INPUT DATA –
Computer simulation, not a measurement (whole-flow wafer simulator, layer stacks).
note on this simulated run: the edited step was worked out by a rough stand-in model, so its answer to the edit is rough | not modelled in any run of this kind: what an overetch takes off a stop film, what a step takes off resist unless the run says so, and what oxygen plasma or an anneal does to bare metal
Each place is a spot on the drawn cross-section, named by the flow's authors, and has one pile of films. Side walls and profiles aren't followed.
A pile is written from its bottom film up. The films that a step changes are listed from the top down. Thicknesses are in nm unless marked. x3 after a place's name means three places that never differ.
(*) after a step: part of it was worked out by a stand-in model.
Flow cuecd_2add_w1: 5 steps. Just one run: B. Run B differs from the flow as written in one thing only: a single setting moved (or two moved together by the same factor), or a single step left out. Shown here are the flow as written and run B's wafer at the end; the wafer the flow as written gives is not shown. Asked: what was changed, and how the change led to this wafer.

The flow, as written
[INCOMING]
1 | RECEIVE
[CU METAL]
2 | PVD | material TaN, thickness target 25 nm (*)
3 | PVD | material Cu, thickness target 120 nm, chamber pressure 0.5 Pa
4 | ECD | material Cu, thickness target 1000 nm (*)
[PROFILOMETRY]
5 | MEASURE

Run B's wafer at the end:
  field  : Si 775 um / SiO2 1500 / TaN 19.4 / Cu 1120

REQUIREMENT –
Repeat all of the records exactly.

WRITTEN REPLY –
Computer simulation, not a measurement (whole-flow wafer simulator, layer stacks).
note on this simulated run: the edited step was worked out by a rough stand-in model, so its answer to the edit is rough | not modelled in any run of this kind: what an overetch takes off a stop film, what a step takes off resist unless the run says so, and what oxygen plasma or an anneal does to bare metal
Each place is a spot on the drawn cross-section, named by the flow's authors, and has one pile of films. Side walls and profiles aren't followed.
A pile is written from its bottom film up. The films that a step changes are listed from the top down. Thicknesses are in nm unless marked. x3 after a place's name means three places that never differ.
(*) after a step: part of it was worked out by a stand-in model.
Flow cuecd_2add_w1: 5 steps. Just one run: B. Run B differs from the flow as written in one thing only: a single setting moved (or two moved together by the same factor), or a single step left out. Shown here are the flow as written and run B's wafer at the end; the wafer the flow as written gives is not shown. Asked: what was changed, and how the change led to this wafer.

The flow, as written
[INCOMING]
1 | RECEIVE
[CU METAL]
2 | PVD | material TaN, thickness target 25 nm (*)
3 | PVD | material Cu, thickness target 120 nm, chamber pressure 0.5 Pa
4 | ECD | material Cu, thickness target 1000 nm (*)
[PROFILOMETRY]
5 | MEASURE

Run B's wafer at the end:
  field  : Si 775 um / SiO2 1500 / TaN 19.4 / Cu 1120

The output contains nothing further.